**REQUIRED ACTION**
Only the lines from the top of the following listing through the line with "Chamber matching |" belong in your answer, exactly as written.

Segment Open
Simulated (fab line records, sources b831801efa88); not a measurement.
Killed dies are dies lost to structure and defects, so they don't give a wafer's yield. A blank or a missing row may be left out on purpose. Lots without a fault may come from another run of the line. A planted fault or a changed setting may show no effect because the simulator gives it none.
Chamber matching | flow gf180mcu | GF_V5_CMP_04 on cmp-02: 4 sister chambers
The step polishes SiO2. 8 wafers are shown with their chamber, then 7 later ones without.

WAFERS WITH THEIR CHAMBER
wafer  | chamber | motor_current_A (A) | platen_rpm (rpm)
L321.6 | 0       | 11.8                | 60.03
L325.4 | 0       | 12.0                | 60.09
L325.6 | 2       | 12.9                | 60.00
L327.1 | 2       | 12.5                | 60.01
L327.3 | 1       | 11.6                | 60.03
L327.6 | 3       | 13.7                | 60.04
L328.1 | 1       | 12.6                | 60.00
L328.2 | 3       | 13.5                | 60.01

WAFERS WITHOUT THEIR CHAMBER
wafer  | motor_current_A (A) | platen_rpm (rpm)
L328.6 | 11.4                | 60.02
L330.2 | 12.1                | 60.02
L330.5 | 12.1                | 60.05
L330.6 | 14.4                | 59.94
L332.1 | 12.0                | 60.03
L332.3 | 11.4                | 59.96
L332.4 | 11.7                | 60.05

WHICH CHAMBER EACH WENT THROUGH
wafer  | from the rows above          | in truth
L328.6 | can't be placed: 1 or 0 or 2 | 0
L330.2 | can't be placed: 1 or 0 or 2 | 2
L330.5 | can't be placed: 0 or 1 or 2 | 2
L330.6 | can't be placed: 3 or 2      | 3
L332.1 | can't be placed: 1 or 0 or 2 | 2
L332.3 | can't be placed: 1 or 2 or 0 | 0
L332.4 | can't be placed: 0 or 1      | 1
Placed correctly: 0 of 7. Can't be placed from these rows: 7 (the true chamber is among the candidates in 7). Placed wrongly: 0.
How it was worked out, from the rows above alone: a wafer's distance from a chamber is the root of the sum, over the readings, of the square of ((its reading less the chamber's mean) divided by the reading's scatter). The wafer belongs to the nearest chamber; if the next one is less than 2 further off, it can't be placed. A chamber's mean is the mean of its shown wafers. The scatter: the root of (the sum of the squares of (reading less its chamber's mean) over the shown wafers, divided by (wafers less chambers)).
Segment Closed

**TASK ANSWER**
Simulated (fab line records, sources b831801efa88); not a measurement.
Killed dies are dies lost to structure and defects, so they don't give a wafer's yield. A blank or a missing row may be left out on purpose. Lots without a fault may come from another run of the line. A planted fault or a changed setting may show no effect because the simulator gives it none.
Chamber matching | flow gf180mcu | GF_V5_CMP_04 on cmp-02: 4 sister chambers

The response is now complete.